• Dataset content:
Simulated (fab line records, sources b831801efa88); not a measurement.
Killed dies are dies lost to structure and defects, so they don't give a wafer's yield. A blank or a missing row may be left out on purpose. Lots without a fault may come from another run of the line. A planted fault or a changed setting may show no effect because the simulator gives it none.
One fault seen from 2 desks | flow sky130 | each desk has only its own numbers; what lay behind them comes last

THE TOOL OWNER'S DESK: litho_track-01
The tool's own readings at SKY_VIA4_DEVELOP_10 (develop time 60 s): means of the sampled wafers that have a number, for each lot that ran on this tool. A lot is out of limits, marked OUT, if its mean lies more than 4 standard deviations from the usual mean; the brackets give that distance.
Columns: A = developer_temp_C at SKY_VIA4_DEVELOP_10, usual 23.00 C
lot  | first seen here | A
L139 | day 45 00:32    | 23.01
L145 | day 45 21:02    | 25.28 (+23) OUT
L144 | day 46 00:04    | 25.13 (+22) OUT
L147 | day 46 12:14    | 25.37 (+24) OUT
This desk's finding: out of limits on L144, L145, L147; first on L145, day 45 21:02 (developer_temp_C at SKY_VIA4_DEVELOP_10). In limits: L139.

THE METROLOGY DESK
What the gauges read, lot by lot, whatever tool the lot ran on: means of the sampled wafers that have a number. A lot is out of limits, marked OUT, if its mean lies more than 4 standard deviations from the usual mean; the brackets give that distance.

• Work request:
Please transcribe the material above in full, keeping every character intact.

• Written answer:
Simulated (fab line records, sources b831801efa88); not a measurement.
Killed dies are dies lost to structure and defects, so they don't give a wafer's yield. A blank or a missing row may be left out on purpose. Lots without a fault may come from another run of the line. A planted fault or a changed setting may show no effect because the simulator gives it none.
One fault seen from 2 desks | flow sky130 | each desk has only its own numbers; what lay behind them comes last

THE TOOL OWNER'S DESK: litho_track-01
The tool's own readings at SKY_VIA4_DEVELOP_10 (develop time 60 s): means of the sampled wafers that have a number, for each lot that ran on this tool. A lot is out of limits, marked OUT, if its mean lies more than 4 standard deviations from the usual mean; the brackets give that distance.
Columns: A = developer_temp_C at SKY_VIA4_DEVELOP_10, usual 23.00 C
lot  | first seen here | A
L139 | day 45 00:32    | 23.01
L145 | day 45 21:02    | 25.28 (+23) OUT
L144 | day 46 00:04    | 25.13 (+22) OUT
L147 | day 46 12:14    | 25.37 (+24) OUT
This desk's finding: out of limits on L144, L145, L147; first on L145, day 45 21:02 (developer_temp_C at SKY_VIA4_DEVELOP_10). In limits: L139.

THE METROLOGY DESK
What the gauges read, lot by lot, whatever tool the lot ran on: means of the sampled wafers that have a number. A lot is out of limits, marked OUT, if its mean lies more than 4 standard deviations from the usual mean; the brackets give that distance.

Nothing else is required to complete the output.